——

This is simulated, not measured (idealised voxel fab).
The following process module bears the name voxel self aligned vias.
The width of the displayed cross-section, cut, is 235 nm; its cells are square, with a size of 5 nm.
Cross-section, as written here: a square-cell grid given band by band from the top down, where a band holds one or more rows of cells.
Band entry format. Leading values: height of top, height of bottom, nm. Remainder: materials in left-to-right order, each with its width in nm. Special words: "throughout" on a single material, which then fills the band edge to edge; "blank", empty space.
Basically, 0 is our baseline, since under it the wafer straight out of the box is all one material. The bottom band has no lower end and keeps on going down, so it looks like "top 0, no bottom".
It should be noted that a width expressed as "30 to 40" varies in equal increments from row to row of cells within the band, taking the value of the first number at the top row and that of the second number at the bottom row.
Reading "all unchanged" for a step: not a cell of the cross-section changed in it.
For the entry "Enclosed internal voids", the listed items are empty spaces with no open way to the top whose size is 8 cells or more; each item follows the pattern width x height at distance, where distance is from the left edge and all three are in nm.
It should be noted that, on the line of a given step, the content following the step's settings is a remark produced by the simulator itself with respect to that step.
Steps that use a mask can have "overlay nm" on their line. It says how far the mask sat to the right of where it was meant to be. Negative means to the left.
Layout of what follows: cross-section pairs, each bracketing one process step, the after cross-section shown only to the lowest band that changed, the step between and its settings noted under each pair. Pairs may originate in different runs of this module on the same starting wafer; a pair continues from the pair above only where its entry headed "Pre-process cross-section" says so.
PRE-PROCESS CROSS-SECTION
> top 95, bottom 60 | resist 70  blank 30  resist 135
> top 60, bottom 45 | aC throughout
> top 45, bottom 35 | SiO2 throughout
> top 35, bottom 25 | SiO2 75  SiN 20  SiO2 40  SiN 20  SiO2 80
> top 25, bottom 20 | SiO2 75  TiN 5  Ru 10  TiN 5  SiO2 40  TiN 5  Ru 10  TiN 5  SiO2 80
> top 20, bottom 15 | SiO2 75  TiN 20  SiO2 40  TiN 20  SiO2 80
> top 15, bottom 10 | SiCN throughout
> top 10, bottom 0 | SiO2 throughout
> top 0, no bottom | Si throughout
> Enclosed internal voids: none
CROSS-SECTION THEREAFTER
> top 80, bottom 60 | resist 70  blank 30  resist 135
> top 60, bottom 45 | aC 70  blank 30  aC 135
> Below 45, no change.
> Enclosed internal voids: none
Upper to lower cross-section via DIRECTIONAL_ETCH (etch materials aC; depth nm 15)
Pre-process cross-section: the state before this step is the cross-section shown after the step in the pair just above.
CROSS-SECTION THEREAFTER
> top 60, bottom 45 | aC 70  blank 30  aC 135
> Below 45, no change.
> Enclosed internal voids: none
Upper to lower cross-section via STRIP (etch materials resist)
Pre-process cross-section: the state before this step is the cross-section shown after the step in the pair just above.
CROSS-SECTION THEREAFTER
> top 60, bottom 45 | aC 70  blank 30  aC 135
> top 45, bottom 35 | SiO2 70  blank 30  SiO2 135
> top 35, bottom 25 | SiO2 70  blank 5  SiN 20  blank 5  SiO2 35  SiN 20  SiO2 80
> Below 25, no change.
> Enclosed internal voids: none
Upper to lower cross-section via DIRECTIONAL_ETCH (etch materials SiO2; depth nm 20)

——

Write out exactly the lines between the start of the entries and the line containing "Band entry format.", including that line and the first one.

This is simulated, not measured (idealised voxel fab).
The following process module bears the name voxel self aligned vias.
The width of the displayed cross-section, cut, is 235 nm; its cells are square, with a size of 5 nm.
Cross-section, as written here: a square-cell grid given band by band from the top down, where a band holds one or more rows of cells.
Band entry format. Leading values: height of top, height of bottom, nm. Remainder: materials in left-to-right order, each with its width in nm. Special words: "throughout" on a single material, which then fills the band edge to edge; "blank", empty space.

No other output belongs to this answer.